__ACTION ITEM__.
Quote the listing below in its entirety.

__PROVIDED DATA__.
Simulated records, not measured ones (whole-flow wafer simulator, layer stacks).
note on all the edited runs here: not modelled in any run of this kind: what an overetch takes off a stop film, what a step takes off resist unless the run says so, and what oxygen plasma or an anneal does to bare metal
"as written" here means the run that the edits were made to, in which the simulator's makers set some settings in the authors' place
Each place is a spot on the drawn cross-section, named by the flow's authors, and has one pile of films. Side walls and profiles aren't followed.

__EXPECTED ANSWER__.
Simulated records, not measured ones (whole-flow wafer simulator, layer stacks).
note on all the edited runs here: not modelled in any run of this kind: what an overetch takes off a stop film, what a step takes off resist unless the run says so, and what oxygen plasma or an anneal does to bare metal
"as written" here means the run that the edits were made to, in which the simulator's makers set some settings in the authors' place
Each place is a spot on the drawn cross-section, named by the flow's authors, and has one pile of films. Side walls and profiles aren't followed.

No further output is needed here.